══════════
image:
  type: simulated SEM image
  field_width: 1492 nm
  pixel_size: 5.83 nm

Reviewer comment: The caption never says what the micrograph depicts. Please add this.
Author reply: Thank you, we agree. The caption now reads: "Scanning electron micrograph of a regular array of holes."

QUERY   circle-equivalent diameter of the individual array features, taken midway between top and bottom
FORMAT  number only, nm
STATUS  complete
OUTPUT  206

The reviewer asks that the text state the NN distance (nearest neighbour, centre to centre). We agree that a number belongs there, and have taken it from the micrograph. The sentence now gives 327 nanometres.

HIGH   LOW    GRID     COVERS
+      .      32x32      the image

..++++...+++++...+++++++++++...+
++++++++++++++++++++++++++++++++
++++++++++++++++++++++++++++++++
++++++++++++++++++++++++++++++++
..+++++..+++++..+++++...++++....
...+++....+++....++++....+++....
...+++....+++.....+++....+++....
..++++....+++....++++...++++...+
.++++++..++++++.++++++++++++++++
══════════

• _BRIEF_
The answer must be a word-for-word restatement of the records.

• _ANSWER SECTION_
image:
  type: simulated SEM image
  field_width: 1492 nm
  pixel_size: 5.83 nm

Reviewer comment: The caption never says what the micrograph depicts. Please add this.
Author reply: Thank you, we agree. The caption now reads: "Scanning electron micrograph of a regular array of holes."

QUERY   circle-equivalent diameter of the individual array features, taken midway between top and bottom
FORMAT  number only, nm
STATUS  complete
OUTPUT  206

The reviewer asks that the text state the NN distance (nearest neighbour, centre to centre). We agree that a number belongs there, and have taken it from the micrograph. The sentence now gives 327 nanometres.

HIGH   LOW    GRID     COVERS
+      .      32x32      the image

..++++...+++++...+++++++++++...+
++++++++++++++++++++++++++++++++
++++++++++++++++++++++++++++++++
++++++++++++++++++++++++++++++++
..+++++..+++++..+++++...++++....
...+++....+++....++++....+++....
...+++....+++.....+++....+++....
..++++....+++....++++...++++...+
.++++++..++++++.++++++++++++++++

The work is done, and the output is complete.